*EXERCISE:*
What is needed here is an exact copy of every record below.

:: EXTRACTED DATA ::

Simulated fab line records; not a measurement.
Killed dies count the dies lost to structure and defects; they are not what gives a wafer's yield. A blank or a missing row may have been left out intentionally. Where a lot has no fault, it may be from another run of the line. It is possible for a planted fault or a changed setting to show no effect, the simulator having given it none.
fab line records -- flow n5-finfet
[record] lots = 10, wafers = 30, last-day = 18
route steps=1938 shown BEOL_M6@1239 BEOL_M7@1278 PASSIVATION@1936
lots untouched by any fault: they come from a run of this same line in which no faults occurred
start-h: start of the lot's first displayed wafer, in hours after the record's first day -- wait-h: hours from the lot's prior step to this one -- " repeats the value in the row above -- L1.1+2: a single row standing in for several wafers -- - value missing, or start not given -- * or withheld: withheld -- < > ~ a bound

:::

*PROBLEM SOLUTION:*
Simulated fab line records; not a measurement.
Killed dies count the dies lost to structure and defects; they are not what gives a wafer's yield. A blank or a missing row may have been left out intentionally. Where a lot has no fault, it may be from another run of the line. It is possible for a planted fault or a changed setting to show no effect, the simulator having given it none.
fab line records -- flow n5-finfet
[record] lots = 10, wafers = 30, last-day = 18
route steps=1938 shown BEOL_M6@1239 BEOL_M7@1278 PASSIVATION@1936
lots untouched by any fault: they come from a run of this same line in which no faults occurred
start-h: start of the lot's first displayed wafer, in hours after the record's first day -- wait-h: hours from the lot's prior step to this one -- " repeats the value in the row above -- L1.1+2: a single row standing in for several wafers -- - value missing, or start not given -- * or withheld: withheld -- < > ~ a bound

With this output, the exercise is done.